*** Data shown ***

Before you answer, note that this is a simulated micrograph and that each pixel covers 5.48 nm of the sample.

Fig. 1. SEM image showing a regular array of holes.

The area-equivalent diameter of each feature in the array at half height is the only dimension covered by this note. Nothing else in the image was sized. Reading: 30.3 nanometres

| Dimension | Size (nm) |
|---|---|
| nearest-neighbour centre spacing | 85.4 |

*** End of Data shown ***

* [Assignment]: Reproduce the data above in full, keeping it exactly the same.

* [Written response]:
Before you answer, note that this is a simulated micrograph and that each pixel covers 5.48 nm of the sample.

Fig. 1. SEM image showing a regular array of holes.

The area-equivalent diameter of each feature in the array at half height is the only dimension covered by this note. Nothing else in the image was sized. Reading: 30.3 nanometres

| Dimension | Size (nm) |
|---|---|
| nearest-neighbour centre spacing | 85.4 |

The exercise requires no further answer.